**ASSIGNMENT:** After locating "250 | 1017 |" in the listing below, copy that line and each one after it exactly, ending with the line that has "240 | 922 |".

-------- AVAILABLE DATA

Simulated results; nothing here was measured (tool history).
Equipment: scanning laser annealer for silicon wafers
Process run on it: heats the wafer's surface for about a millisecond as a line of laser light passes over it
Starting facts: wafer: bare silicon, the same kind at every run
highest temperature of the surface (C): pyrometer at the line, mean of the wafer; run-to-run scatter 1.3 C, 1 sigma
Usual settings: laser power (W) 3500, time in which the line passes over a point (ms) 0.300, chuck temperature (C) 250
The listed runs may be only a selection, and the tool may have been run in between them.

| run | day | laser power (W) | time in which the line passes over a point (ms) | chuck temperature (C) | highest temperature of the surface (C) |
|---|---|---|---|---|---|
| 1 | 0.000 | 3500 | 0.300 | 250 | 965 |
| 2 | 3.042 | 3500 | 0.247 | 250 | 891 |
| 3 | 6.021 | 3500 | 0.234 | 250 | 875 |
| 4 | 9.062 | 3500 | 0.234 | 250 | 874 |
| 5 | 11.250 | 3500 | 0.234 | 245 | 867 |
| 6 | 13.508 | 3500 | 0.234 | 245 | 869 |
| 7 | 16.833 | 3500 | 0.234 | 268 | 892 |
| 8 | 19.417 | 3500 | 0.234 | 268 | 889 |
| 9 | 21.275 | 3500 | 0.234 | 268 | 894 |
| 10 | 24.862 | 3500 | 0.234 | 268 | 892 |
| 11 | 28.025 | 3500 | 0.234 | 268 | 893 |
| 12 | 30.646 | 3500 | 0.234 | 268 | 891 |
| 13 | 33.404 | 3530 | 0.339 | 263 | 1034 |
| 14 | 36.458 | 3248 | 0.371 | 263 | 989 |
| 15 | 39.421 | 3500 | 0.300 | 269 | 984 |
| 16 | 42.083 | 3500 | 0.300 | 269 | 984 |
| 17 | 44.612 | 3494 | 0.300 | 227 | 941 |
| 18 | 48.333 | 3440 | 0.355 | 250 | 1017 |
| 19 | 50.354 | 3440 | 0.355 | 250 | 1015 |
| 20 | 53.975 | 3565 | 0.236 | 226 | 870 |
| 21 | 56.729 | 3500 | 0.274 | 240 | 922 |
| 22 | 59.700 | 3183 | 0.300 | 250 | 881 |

----------------

**ANSWER BOX:**
| 18 | 48.333 | 3440 | 0.355 | 250 | 1017 |
| 19 | 50.354 | 3440 | 0.355 | 250 | 1015 |
| 20 | 53.975 | 3565 | 0.236 | 226 | 870 |
| 21 | 56.729 | 3500 | 0.274 | 240 | 922 |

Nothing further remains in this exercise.